SUPPLIED INFORMATION –
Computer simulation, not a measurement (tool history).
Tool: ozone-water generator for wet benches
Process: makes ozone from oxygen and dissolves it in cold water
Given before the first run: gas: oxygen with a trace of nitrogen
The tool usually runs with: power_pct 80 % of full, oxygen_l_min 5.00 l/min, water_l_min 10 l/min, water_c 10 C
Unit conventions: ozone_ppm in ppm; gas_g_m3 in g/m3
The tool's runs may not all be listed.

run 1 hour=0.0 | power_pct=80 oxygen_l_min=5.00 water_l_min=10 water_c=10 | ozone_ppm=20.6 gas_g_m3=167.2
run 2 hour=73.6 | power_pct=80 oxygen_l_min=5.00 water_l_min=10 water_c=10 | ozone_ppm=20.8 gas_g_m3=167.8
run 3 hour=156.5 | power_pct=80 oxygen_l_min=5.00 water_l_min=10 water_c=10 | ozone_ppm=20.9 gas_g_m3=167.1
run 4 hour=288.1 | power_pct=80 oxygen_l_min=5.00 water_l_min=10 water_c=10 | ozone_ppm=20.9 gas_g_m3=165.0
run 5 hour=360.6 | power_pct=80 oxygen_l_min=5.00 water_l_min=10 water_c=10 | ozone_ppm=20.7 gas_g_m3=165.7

REQUIRED ACTION – The listing above is to be transcribed exactly. Include every line.

ANSWER AREA –
Computer simulation, not a measurement (tool history).
Tool: ozone-water generator for wet benches
Process: makes ozone from oxygen and dissolves it in cold water
Given before the first run: gas: oxygen with a trace of nitrogen
The tool usually runs with: power_pct 80 % of full, oxygen_l_min 5.00 l/min, water_l_min 10 l/min, water_c 10 C
Unit conventions: ozone_ppm in ppm; gas_g_m3 in g/m3
The tool's runs may not all be listed.

run 1 hour=0.0 | power_pct=80 oxygen_l_min=5.00 water_l_min=10 water_c=10 | ozone_ppm=20.6 gas_g_m3=167.2
run 2 hour=73.6 | power_pct=80 oxygen_l_min=5.00 water_l_min=10 water_c=10 | ozone_ppm=20.8 gas_g_m3=167.8
run 3 hour=156.5 | power_pct=80 oxygen_l_min=5.00 water_l_min=10 water_c=10 | ozone_ppm=20.9 gas_g_m3=167.1
run 4 hour=288.1 | power_pct=80 oxygen_l_min=5.00 water_l_min=10 water_c=10 | ozone_ppm=20.9 gas_g_m3=165.0
run 5 hour=360.6 | power_pct=80 oxygen_l_min=5.00 water_l_min=10 water_c=10 | ozone_ppm=20.7 gas_g_m3=165.7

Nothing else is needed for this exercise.